- Data section:
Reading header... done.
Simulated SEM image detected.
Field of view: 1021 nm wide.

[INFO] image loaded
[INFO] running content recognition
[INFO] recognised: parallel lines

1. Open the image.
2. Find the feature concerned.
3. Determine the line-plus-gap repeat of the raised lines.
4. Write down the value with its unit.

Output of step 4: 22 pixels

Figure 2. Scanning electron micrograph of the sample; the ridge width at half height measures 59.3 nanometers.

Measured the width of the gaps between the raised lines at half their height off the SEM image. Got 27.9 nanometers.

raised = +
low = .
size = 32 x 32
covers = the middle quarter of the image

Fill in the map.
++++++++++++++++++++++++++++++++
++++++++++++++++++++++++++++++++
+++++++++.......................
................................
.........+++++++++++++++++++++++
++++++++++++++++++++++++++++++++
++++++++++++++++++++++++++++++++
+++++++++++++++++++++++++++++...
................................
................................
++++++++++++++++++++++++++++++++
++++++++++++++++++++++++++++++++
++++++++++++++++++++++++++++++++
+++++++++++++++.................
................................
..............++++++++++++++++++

- Work request:
The entries shown above should be copied out word for word.

- Task result:
Reading header... done.
Simulated SEM image detected.
Field of view: 1021 nm wide.

[INFO] image loaded
[INFO] running content recognition
[INFO] recognised: parallel lines

1. Open the image.
2. Find the feature concerned.
3. Determine the line-plus-gap repeat of the raised lines.
4. Write down the value with its unit.

Output of step 4: 22 pixels

Figure 2. Scanning electron micrograph of the sample; the ridge width at half height measures 59.3 nanometers.

Measured the width of the gaps between the raised lines at half their height off the SEM image. Got 27.9 nanometers.

raised = +
low = .
size = 32 x 32
covers = the middle quarter of the image

Fill in the map.
++++++++++++++++++++++++++++++++
++++++++++++++++++++++++++++++++
+++++++++.......................
................................
.........+++++++++++++++++++++++
++++++++++++++++++++++++++++++++
++++++++++++++++++++++++++++++++
+++++++++++++++++++++++++++++...
................................
................................
++++++++++++++++++++++++++++++++
++++++++++++++++++++++++++++++++
++++++++++++++++++++++++++++++++
+++++++++++++++.................
................................
..............++++++++++++++++++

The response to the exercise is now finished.